• Input data
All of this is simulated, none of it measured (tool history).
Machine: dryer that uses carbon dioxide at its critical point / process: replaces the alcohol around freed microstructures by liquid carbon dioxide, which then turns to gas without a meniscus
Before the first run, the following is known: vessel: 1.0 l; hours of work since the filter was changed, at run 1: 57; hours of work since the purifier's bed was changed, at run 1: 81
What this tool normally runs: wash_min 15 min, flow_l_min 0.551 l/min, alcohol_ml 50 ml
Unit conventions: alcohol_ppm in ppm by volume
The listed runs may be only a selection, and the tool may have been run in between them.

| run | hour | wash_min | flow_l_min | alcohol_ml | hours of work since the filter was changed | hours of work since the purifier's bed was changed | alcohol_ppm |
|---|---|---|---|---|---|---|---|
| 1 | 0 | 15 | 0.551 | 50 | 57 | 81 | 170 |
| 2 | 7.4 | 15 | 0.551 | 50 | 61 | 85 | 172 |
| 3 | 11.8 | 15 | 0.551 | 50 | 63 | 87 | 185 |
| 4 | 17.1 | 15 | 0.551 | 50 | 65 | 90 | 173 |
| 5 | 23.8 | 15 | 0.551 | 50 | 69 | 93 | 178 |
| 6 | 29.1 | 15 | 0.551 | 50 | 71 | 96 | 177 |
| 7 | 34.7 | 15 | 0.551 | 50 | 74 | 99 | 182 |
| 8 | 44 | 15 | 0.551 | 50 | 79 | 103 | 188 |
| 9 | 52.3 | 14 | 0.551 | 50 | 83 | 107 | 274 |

• Exercise
Give back the whole listing, word for word.

• Result
All of this is simulated, none of it measured (tool history).
Machine: dryer that uses carbon dioxide at its critical point / process: replaces the alcohol around freed microstructures by liquid carbon dioxide, which then turns to gas without a meniscus
Before the first run, the following is known: vessel: 1.0 l; hours of work since the filter was changed, at run 1: 57; hours of work since the purifier's bed was changed, at run 1: 81
What this tool normally runs: wash_min 15 min, flow_l_min 0.551 l/min, alcohol_ml 50 ml
Unit conventions: alcohol_ppm in ppm by volume
The listed runs may be only a selection, and the tool may have been run in between them.

| run | hour | wash_min | flow_l_min | alcohol_ml | hours of work since the filter was changed | hours of work since the purifier's bed was changed | alcohol_ppm |
|---|---|---|---|---|---|---|---|
| 1 | 0 | 15 | 0.551 | 50 | 57 | 81 | 170 |
| 2 | 7.4 | 15 | 0.551 | 50 | 61 | 85 | 172 |
| 3 | 11.8 | 15 | 0.551 | 50 | 63 | 87 | 185 |
| 4 | 17.1 | 15 | 0.551 | 50 | 65 | 90 | 173 |
| 5 | 23.8 | 15 | 0.551 | 50 | 69 | 93 | 178 |
| 6 | 29.1 | 15 | 0.551 | 50 | 71 | 96 | 177 |
| 7 | 34.7 | 15 | 0.551 | 50 | 74 | 99 | 182 |
| 8 | 44 | 15 | 0.551 | 50 | 79 | 103 | 188 |
| 9 | 52.3 | 14 | 0.551 | 50 | 83 | 107 | 274 |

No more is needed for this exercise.